|---|
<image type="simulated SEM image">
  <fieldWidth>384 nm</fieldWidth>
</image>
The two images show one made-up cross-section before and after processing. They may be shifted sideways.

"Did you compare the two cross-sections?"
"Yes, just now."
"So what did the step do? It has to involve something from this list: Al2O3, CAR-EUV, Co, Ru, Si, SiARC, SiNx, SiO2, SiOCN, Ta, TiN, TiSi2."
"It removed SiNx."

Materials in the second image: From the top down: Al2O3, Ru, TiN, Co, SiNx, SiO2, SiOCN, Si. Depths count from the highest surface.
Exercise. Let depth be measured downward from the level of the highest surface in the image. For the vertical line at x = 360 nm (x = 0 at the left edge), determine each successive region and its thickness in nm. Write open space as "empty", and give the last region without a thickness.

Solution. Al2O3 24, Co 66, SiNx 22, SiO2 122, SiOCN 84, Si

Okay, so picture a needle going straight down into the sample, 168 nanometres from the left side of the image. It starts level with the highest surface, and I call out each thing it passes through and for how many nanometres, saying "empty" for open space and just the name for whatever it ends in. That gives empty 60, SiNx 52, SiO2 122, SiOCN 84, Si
|---|

▸ **Work request**
If a line falls between the first line of the records and the line containing "Solution. Al2O3 24, Co", inclusive, repeat it exactly; leave out all others.

▸ **Reply**
<image type="simulated SEM image">
  <fieldWidth>384 nm</fieldWidth>
</image>
The two images show one made-up cross-section before and after processing. They may be shifted sideways.

"Did you compare the two cross-sections?"
"Yes, just now."
"So what did the step do? It has to involve something from this list: Al2O3, CAR-EUV, Co, Ru, Si, SiARC, SiNx, SiO2, SiOCN, Ta, TiN, TiSi2."
"It removed SiNx."

Materials in the second image: From the top down: Al2O3, Ru, TiN, Co, SiNx, SiO2, SiOCN, Si. Depths count from the highest surface.
Exercise. Let depth be measured downward from the level of the highest surface in the image. For the vertical line at x = 360 nm (x = 0 at the left edge), determine each successive region and its thickness in nm. Write open space as "empty", and give the last region without a thickness.

Solution. Al2O3 24, Co 66, SiNx 22, SiO2 122, SiOCN 84, Si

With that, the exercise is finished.